BRIEF:
Output the data word for word. Begin at its first line and end at the line with "L880,day 6 21:11,5.6,199.7,0.64,526.8,2.65,18.1".

RECORDED INFORMATION:
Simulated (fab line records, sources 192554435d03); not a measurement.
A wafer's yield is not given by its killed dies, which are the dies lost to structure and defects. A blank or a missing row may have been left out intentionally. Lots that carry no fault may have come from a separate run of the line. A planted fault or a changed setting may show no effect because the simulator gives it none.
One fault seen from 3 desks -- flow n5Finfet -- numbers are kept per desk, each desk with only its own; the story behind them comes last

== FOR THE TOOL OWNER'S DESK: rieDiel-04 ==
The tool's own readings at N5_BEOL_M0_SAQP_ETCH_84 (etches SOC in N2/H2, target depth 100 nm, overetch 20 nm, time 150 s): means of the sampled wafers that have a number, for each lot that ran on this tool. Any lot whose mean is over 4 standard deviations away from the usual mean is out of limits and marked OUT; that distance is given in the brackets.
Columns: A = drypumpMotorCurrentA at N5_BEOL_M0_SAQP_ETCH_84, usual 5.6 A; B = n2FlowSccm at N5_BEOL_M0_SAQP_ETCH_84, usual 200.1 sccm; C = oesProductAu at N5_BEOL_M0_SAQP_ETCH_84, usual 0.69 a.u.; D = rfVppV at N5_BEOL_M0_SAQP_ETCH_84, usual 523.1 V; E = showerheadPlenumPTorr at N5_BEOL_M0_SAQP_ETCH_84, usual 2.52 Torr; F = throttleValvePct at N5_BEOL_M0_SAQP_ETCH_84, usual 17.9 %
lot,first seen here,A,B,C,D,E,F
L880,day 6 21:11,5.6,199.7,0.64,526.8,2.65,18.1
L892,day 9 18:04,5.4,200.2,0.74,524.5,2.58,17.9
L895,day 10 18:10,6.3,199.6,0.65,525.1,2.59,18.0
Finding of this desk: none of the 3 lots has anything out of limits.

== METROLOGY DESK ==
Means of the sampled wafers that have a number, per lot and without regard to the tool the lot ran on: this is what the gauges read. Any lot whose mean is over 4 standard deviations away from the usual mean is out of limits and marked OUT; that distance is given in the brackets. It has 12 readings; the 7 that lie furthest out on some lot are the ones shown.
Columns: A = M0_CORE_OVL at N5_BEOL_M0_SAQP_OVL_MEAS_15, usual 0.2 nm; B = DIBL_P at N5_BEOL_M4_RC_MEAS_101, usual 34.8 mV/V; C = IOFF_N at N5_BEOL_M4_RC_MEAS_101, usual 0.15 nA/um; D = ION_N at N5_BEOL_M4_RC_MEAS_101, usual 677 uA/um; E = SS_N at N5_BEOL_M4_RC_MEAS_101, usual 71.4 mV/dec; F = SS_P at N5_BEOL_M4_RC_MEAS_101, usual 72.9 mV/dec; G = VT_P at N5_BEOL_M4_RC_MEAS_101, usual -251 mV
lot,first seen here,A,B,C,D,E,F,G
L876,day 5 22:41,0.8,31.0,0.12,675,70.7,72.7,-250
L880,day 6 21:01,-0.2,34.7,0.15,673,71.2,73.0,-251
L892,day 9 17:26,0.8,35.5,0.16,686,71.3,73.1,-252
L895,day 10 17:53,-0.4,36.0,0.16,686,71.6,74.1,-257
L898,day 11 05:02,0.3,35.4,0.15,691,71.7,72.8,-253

EXERCISE RESULT:
Simulated (fab line records, sources 192554435d03); not a measurement.
A wafer's yield is not given by its killed dies, which are the dies lost to structure and defects. A blank or a missing row may have been left out intentionally. Lots that carry no fault may have come from a separate run of the line. A planted fault or a changed setting may show no effect because the simulator gives it none.
One fault seen from 3 desks -- flow n5Finfet -- numbers are kept per desk, each desk with only its own; the story behind them comes last

== FOR THE TOOL OWNER'S DESK: rieDiel-04 ==
The tool's own readings at N5_BEOL_M0_SAQP_ETCH_84 (etches SOC in N2/H2, target depth 100 nm, overetch 20 nm, time 150 s): means of the sampled wafers that have a number, for each lot that ran on this tool. Any lot whose mean is over 4 standard deviations away from the usual mean is out of limits and marked OUT; that distance is given in the brackets.
Columns: A = drypumpMotorCurrentA at N5_BEOL_M0_SAQP_ETCH_84, usual 5.6 A; B = n2FlowSccm at N5_BEOL_M0_SAQP_ETCH_84, usual 200.1 sccm; C = oesProductAu at N5_BEOL_M0_SAQP_ETCH_84, usual 0.69 a.u.; D = rfVppV at N5_BEOL_M0_SAQP_ETCH_84, usual 523.1 V; E = showerheadPlenumPTorr at N5_BEOL_M0_SAQP_ETCH_84, usual 2.52 Torr; F = throttleValvePct at N5_BEOL_M0_SAQP_ETCH_84, usual 17.9 %
lot,first seen here,A,B,C,D,E,F
L880,day 6 21:11,5.6,199.7,0.64,526.8,2.65,18.1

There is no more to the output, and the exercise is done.